□ □ □

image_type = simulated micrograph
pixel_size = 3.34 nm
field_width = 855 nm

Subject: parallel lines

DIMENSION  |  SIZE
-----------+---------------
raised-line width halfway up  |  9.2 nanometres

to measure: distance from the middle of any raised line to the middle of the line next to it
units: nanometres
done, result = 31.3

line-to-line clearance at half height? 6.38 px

□ □ □

**WORK TASK:**
Look back at the entries above and repeat, unchanged, every line from the line holding "units: nanometres" through the line holding "done, result = 31.3".

**RESPONSE:**
units: nanometres
done, result = 31.3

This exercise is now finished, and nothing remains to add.